▶ **Work order**:
Write the listing below out again exactly, though only as far as the line with "note on this", which is included.

▶ **Supplied records**:
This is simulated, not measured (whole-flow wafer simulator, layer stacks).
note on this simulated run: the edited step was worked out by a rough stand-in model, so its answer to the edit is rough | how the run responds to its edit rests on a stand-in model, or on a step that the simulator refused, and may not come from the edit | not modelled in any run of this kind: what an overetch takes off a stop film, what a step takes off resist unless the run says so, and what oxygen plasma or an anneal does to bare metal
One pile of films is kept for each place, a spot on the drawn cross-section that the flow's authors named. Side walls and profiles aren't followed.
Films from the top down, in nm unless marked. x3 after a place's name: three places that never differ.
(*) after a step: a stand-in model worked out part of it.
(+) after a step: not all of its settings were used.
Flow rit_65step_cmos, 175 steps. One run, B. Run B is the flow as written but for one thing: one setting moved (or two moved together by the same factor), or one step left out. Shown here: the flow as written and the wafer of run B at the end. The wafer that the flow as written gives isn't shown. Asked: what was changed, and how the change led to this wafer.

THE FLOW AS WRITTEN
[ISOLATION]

▶ **Exercise response**:
This is simulated, not measured (whole-flow wafer simulator, layer stacks).
note on this simulated run: the edited step was worked out by a rough stand-in model, so its answer to the edit is rough | how the run responds to its edit rests on a stand-in model, or on a step that the simulator refused, and may not come from the edit | not modelled in any run of this kind: what an overetch takes off a stop film, what a step takes off resist unless the run says so, and what oxygen plasma or an anneal does to bare metal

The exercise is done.